**Requirement**
All of the data below is to be written out again exactly.

== Recorded information ==
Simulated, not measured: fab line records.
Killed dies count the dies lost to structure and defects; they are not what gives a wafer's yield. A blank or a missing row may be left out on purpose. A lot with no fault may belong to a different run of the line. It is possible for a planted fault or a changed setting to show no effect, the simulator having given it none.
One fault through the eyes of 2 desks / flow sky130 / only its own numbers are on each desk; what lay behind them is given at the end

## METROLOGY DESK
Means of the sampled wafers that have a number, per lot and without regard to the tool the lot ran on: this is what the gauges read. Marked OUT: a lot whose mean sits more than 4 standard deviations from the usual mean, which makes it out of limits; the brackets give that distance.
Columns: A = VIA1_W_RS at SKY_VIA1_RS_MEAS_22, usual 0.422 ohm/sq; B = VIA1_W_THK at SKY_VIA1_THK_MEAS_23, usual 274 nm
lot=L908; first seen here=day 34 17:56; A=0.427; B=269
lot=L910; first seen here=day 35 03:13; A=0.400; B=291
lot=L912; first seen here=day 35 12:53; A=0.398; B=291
===

**Response box**
Simulated, not measured: fab line records.
Killed dies count the dies lost to structure and defects; they are not what gives a wafer's yield. A blank or a missing row may be left out on purpose. A lot with no fault may belong to a different run of the line. It is possible for a planted fault or a changed setting to show no effect, the simulator having given it none.
One fault through the eyes of 2 desks / flow sky130 / only its own numbers are on each desk; what lay behind them is given at the end

## METROLOGY DESK
Means of the sampled wafers that have a number, per lot and without regard to the tool the lot ran on: this is what the gauges read. Marked OUT: a lot whose mean sits more than 4 standard deviations from the usual mean, which makes it out of limits; the brackets give that distance.
Columns: A = VIA1_W_RS at SKY_VIA1_RS_MEAS_22, usual 0.422 ohm/sq; B = VIA1_W_THK at SKY_VIA1_THK_MEAS_23, usual 274 nm
lot=L908; first seen here=day 34 17:56; A=0.427; B=269
lot=L910; first seen here=day 35 03:13; A=0.400; B=291
lot=L912; first seen here=day 35 12:53; A=0.398; B=291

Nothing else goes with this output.